------------------------------

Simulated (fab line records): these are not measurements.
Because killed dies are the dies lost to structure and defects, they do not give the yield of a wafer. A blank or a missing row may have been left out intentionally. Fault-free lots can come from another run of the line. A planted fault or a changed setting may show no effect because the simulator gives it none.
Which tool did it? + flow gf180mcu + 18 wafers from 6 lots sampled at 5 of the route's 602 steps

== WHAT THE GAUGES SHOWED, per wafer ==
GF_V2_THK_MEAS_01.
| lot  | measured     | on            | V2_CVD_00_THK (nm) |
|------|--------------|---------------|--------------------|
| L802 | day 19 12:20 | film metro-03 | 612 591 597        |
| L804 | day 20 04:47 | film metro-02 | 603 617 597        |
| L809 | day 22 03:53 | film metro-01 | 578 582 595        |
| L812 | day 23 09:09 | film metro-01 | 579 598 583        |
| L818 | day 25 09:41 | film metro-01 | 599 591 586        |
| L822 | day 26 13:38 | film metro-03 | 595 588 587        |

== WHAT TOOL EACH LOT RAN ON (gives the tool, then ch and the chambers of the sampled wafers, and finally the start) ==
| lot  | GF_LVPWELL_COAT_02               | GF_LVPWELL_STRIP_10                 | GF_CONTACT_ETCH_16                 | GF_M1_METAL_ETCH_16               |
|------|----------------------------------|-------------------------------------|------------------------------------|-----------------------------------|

------------------------------

• **WORK ORDER**: The line with "Because killed dies" is the last to include; transcribe exactly every line from the top of the material above down to it.

• **EXERCISE SOLUTION**:
Simulated (fab line records): these are not measurements.
Because killed dies are the dies lost to structure and defects, they do not give the yield of a wafer. A blank or a missing row may have been left out intentionally. Fault-free lots can come from another run of the line. A planted fault or a changed setting may show no effect because the simulator gives it none.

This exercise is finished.